> _Work instruction_
These entries are to be set down again exactly.

Records shown START
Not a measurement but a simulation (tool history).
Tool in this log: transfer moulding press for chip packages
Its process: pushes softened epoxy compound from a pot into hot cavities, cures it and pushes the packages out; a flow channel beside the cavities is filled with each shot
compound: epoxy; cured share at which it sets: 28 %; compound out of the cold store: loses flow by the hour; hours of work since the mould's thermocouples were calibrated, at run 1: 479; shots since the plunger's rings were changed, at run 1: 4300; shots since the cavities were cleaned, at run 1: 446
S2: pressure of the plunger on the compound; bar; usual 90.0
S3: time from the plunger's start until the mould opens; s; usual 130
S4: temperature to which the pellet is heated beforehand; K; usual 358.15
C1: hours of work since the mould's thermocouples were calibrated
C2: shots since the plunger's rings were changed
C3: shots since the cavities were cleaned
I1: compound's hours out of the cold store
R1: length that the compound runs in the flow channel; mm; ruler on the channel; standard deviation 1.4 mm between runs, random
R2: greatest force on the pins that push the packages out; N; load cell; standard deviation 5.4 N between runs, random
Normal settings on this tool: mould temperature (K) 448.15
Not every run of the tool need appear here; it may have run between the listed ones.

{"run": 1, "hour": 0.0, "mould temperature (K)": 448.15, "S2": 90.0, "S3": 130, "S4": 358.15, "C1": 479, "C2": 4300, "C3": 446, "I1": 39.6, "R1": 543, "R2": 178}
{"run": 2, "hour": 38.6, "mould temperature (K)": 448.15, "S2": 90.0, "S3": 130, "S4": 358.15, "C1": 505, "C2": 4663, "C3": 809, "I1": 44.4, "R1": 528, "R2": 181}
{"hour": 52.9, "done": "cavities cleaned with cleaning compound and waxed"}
Records shown END

> _Task answer_
Not a measurement but a simulation (tool history).
Tool in this log: transfer moulding press for chip packages
Its process: pushes softened epoxy compound from a pot into hot cavities, cures it and pushes the packages out; a flow channel beside the cavities is filled with each shot
compound: epoxy; cured share at which it sets: 28 %; compound out of the cold store: loses flow by the hour; hours of work since the mould's thermocouples were calibrated, at run 1: 479; shots since the plunger's rings were changed, at run 1: 4300; shots since the cavities were cleaned, at run 1: 446
S2: pressure of the plunger on the compound; bar; usual 90.0
S3: time from the plunger's start until the mould opens; s; usual 130
S4: temperature to which the pellet is heated beforehand; K; usual 358.15
C1: hours of work since the mould's thermocouples were calibrated
C2: shots since the plunger's rings were changed
C3: shots since the cavities were cleaned
I1: compound's hours out of the cold store
R1: length that the compound runs in the flow channel; mm; ruler on the channel; standard deviation 1.4 mm between runs, random
R2: greatest force on the pins that push the packages out; N; load cell; standard deviation 5.4 N between runs, random
Normal settings on this tool: mould temperature (K) 448.15
Not every run of the tool need appear here; it may have run between the listed ones.

{"run": 1, "hour": 0.0, "mould temperature (K)": 448.15, "S2": 90.0, "S3": 130, "S4": 358.15, "C1": 479, "C2": 4300, "C3": 446, "I1": 39.6, "R1": 543, "R2": 178}
{"run": 2, "hour": 38.6, "mould temperature (K)": 448.15, "S2": 90.0, "S3": 130, "S4": 358.15, "C1": 505, "C2": 4663, "C3": 809, "I1": 44.4, "R1": 528, "R2": 181}
{"hour": 52.9, "done": "cavities cleaned with cleaning compound and waxed"}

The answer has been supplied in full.